Work request:
Below are some entries; can you quote all of them exactly?

☆ ☆ ☆

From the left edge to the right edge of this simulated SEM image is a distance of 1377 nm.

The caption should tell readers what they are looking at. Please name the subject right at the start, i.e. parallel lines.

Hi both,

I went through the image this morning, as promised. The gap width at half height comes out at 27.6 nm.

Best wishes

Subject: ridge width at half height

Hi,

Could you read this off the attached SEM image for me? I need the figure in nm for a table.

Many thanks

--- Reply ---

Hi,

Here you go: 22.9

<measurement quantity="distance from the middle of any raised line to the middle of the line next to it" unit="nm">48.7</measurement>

☆ ☆ ☆

Written answer:
From the left edge to the right edge of this simulated SEM image is a distance of 1377 nm.

The caption should tell readers what they are looking at. Please name the subject right at the start, i.e. parallel lines.

Hi both,

I went through the image this morning, as promised. The gap width at half height comes out at 27.6 nm.

Best wishes

Subject: ridge width at half height

Hi,

Could you read this off the attached SEM image for me? I need the figure in nm for a table.

Many thanks

--- Reply ---

Hi,

Here you go: 22.9

<measurement quantity="distance from the middle of any raised line to the middle of the line next to it" unit="nm">48.7</measurement>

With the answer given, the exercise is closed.